* _Provided data_:

────

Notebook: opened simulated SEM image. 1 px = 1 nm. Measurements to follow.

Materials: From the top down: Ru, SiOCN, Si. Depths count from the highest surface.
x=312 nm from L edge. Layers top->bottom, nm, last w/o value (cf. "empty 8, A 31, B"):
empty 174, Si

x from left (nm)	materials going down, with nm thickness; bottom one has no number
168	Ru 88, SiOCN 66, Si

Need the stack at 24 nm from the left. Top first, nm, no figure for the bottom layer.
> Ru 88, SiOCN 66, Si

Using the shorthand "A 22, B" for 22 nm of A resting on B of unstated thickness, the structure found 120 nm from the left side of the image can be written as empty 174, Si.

────

* _Required action_: When you write the entries out again, keep every word and mark exactly as it is.

* _Exercise response_:
Notebook: opened simulated SEM image. 1 px = 1 nm. Measurements to follow.

Materials: From the top down: Ru, SiOCN, Si. Depths count from the highest surface.
x=312 nm from L edge. Layers top->bottom, nm, last w/o value (cf. "empty 8, A 31, B"):
empty 174, Si

x from left (nm)	materials going down, with nm thickness; bottom one has no number
168	Ru 88, SiOCN 66, Si

Need the stack at 24 nm from the left. Top first, nm, no figure for the bottom layer.
> Ru 88, SiOCN 66, Si

Using the shorthand "A 22, B" for 22 nm of A resting on B of unstated thickness, the structure found 120 nm from the left side of the image can be written as empty 174, Si.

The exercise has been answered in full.